RECORDED INFORMATION START

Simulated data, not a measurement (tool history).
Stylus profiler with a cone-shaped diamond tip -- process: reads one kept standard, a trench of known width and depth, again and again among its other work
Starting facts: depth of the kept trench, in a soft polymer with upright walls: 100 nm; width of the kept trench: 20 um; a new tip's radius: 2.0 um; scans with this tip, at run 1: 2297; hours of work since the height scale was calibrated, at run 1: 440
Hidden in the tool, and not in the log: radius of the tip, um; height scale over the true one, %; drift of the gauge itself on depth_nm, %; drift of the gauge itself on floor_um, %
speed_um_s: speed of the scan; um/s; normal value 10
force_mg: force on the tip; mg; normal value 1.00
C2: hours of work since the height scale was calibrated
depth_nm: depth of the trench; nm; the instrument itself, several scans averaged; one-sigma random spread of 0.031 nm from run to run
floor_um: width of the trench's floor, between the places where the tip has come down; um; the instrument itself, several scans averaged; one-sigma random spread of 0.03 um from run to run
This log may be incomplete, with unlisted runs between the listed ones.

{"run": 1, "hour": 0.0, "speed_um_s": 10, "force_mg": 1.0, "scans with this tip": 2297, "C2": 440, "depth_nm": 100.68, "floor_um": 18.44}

RECORDED INFORMATION END

### BRIEF:
The records above are to be repeated in full, word for word.

### SOLUTION:
Simulated data, not a measurement (tool history).
Stylus profiler with a cone-shaped diamond tip -- process: reads one kept standard, a trench of known width and depth, again and again among its other work
Starting facts: depth of the kept trench, in a soft polymer with upright walls: 100 nm; width of the kept trench: 20 um; a new tip's radius: 2.0 um; scans with this tip, at run 1: 2297; hours of work since the height scale was calibrated, at run 1: 440
Hidden in the tool, and not in the log: radius of the tip, um; height scale over the true one, %; drift of the gauge itself on depth_nm, %; drift of the gauge itself on floor_um, %
speed_um_s: speed of the scan; um/s; normal value 10
force_mg: force on the tip; mg; normal value 1.00
C2: hours of work since the height scale was calibrated
depth_nm: depth of the trench; nm; the instrument itself, several scans averaged; one-sigma random spread of 0.031 nm from run to run
floor_um: width of the trench's floor, between the places where the tip has come down; um; the instrument itself, several scans averaged; one-sigma random spread of 0.03 um from run to run
This log may be incomplete, with unlisted runs between the listed ones.

{"run": 1, "hour": 0.0, "speed_um_s": 10, "force_mg": 1.0, "scans with this tip": 2297, "C2": 440, "depth_nm": 100.68, "floor_um": 18.44}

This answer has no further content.